◆ **ASSIGNED TASK**: Return the full set of entries exactly. Omit none.

☆ ☆ ☆

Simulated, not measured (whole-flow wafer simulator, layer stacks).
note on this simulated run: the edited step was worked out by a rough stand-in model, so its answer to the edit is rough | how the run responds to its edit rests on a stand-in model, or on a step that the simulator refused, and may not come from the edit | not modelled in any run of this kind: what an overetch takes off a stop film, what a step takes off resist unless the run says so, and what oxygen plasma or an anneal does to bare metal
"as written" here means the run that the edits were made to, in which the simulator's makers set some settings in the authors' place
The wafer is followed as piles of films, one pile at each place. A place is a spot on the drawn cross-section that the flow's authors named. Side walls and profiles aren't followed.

☆ ☆ ☆

◆ **TASK OUTPUT**:
Simulated, not measured (whole-flow wafer simulator, layer stacks).
note on this simulated run: the edited step was worked out by a rough stand-in model, so its answer to the edit is rough | how the run responds to its edit rests on a stand-in model, or on a step that the simulator refused, and may not come from the edit | not modelled in any run of this kind: what an overetch takes off a stop film, what a step takes off resist unless the run says so, and what oxygen plasma or an anneal does to bare metal
"as written" here means the run that the edits were made to, in which the simulator's makers set some settings in the authors' place
The wafer is followed as piles of films, one pile at each place. A place is a spot on the drawn cross-section that the flow's authors named. Side walls and profiles aren't followed.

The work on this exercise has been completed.